Data extract:
<<<<

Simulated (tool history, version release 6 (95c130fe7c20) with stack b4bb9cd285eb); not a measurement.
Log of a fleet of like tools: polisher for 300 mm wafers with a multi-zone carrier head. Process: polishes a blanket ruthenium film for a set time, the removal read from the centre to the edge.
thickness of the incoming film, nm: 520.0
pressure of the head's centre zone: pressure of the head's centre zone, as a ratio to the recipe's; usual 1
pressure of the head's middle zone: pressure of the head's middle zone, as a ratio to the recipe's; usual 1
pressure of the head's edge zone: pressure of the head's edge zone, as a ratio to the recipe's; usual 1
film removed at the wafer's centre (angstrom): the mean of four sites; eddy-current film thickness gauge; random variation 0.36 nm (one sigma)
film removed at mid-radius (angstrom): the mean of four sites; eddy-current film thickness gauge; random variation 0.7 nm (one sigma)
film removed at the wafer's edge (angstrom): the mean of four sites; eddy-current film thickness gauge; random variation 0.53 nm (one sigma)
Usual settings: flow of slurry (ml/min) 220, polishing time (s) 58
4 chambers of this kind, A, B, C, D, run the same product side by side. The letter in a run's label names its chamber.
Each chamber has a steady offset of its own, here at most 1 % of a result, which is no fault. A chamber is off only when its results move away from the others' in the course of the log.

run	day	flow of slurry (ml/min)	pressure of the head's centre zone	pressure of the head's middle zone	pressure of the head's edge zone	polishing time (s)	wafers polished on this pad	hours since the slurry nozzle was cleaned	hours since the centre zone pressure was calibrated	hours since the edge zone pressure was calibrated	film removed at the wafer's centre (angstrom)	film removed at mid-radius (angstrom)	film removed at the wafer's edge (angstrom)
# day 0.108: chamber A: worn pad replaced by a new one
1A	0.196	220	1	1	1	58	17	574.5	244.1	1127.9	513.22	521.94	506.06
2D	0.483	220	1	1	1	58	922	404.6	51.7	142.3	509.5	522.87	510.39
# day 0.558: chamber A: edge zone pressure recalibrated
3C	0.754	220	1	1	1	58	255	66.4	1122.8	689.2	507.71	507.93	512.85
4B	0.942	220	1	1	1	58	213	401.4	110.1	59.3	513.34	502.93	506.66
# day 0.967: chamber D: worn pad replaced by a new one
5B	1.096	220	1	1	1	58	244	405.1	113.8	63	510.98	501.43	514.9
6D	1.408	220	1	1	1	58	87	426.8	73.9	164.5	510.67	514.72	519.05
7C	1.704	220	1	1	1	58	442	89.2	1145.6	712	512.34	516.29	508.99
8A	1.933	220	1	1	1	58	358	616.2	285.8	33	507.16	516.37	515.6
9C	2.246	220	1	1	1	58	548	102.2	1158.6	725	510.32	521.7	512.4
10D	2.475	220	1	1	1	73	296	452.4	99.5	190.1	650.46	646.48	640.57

>>>>

Required action: Type out again, exactly as written, the lines from the beginning of the material through the one containing "pressure of the head's centre zone: pressure".

Answer section:
Simulated (tool history, version release 6 (95c130fe7c20) with stack b4bb9cd285eb); not a measurement.
Log of a fleet of like tools: polisher for 300 mm wafers with a multi-zone carrier head. Process: polishes a blanket ruthenium film for a set time, the removal read from the centre to the edge.
thickness of the incoming film, nm: 520.0
pressure of the head's centre zone: pressure of the head's centre zone, as a ratio to the recipe's; usual 1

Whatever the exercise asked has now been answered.